WORK ORDER.
Everything from the top of the data below through the line with "force before any light: 5.0 N" should be duplicated exactly, and nothing past it.

(Beginning of RECORD EXTRACTS)
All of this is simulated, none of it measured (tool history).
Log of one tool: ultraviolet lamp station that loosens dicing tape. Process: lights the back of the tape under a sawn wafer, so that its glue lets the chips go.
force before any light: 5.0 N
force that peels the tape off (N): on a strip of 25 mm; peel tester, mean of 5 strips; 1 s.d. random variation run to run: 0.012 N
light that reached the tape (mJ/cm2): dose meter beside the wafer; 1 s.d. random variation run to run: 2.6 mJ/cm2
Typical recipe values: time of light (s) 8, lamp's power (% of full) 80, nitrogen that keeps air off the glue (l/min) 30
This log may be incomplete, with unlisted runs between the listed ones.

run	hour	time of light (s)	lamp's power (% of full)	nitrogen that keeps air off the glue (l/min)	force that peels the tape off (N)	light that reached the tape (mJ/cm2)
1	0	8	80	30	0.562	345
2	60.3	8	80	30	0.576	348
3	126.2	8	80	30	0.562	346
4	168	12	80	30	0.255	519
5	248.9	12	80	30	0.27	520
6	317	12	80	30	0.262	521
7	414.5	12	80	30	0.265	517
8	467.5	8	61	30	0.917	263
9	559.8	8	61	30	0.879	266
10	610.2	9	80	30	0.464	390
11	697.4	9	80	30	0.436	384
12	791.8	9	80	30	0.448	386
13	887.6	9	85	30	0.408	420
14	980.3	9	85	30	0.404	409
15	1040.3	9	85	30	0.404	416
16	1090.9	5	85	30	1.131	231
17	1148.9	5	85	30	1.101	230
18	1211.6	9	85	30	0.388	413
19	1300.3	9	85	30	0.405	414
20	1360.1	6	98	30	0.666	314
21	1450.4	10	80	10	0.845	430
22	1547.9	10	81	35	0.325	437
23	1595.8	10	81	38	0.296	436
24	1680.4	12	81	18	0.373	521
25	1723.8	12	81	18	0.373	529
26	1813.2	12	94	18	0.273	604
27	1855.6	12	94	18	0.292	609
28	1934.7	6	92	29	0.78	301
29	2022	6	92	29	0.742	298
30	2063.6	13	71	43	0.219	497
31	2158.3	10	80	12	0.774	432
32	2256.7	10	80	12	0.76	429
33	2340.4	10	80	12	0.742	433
(End of RECORD EXTRACTS)

SOLUTION.
All of this is simulated, none of it measured (tool history).
Log of one tool: ultraviolet lamp station that loosens dicing tape. Process: lights the back of the tape under a sawn wafer, so that its glue lets the chips go.
force before any light: 5.0 N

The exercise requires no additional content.